**Required action**: Extract the complete data exactly as given.

-- Opening Marker --

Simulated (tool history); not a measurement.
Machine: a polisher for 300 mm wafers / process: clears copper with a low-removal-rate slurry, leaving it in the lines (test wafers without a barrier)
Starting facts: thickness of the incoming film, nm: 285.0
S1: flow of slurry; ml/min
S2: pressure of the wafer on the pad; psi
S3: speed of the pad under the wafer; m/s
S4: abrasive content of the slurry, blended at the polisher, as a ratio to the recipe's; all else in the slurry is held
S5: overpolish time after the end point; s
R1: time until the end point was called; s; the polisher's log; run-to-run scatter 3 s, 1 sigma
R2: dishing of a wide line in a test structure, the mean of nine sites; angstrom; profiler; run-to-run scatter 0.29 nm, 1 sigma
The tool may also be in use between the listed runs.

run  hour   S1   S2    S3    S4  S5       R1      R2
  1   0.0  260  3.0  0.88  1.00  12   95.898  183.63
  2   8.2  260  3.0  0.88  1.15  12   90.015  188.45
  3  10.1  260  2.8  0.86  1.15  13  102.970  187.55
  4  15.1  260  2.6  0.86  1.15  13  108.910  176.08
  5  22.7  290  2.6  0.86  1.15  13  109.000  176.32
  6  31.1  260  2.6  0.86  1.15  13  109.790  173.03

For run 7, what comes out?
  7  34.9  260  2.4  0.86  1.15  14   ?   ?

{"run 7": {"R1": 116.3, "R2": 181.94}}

-- Closing Marker --

**Written reply**:
Simulated (tool history); not a measurement.
Machine: a polisher for 300 mm wafers / process: clears copper with a low-removal-rate slurry, leaving it in the lines (test wafers without a barrier)
Starting facts: thickness of the incoming film, nm: 285.0
S1: flow of slurry; ml/min
S2: pressure of the wafer on the pad; psi
S3: speed of the pad under the wafer; m/s
S4: abrasive content of the slurry, blended at the polisher, as a ratio to the recipe's; all else in the slurry is held
S5: overpolish time after the end point; s
R1: time until the end point was called; s; the polisher's log; run-to-run scatter 3 s, 1 sigma
R2: dishing of a wide line in a test structure, the mean of nine sites; angstrom; profiler; run-to-run scatter 0.29 nm, 1 sigma
The tool may also be in use between the listed runs.

run  hour   S1   S2    S3    S4  S5       R1      R2
  1   0.0  260  3.0  0.88  1.00  12   95.898  183.63
  2   8.2  260  3.0  0.88  1.15  12   90.015  188.45
  3  10.1  260  2.8  0.86  1.15  13  102.970  187.55
  4  15.1  260  2.6  0.86  1.15  13  108.910  176.08
  5  22.7  290  2.6  0.86  1.15  13  109.000  176.32
  6  31.1  260  2.6  0.86  1.15  13  109.790  173.03

For run 7, what comes out?
  7  34.9  260  2.4  0.86  1.15  14   ?   ?

{"run 7": {"R1": 116.3, "R2": 181.94}}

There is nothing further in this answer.